#### [DATA FOR REVIEW]
+===+

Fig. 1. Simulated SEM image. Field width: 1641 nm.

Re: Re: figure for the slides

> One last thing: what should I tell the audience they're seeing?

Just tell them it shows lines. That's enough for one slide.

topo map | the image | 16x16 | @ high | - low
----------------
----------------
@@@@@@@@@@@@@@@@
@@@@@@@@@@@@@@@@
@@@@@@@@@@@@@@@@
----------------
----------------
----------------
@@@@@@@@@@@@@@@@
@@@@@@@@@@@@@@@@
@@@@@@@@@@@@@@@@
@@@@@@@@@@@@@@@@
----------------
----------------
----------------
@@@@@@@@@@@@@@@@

+===+

#### [WORK ORDER]
Exactly as they appear above, output the lines of the data from the first through the one that contains "topo map | the image | 16x16 | @ high | - low", and only those lines.

#### [TASK ANSWER]
Fig. 1. Simulated SEM image. Field width: 1641 nm.

Re: Re: figure for the slides

> One last thing: what should I tell the audience they're seeing?

Just tell them it shows lines. That's enough for one slide.

topo map | the image | 16x16 | @ high | - low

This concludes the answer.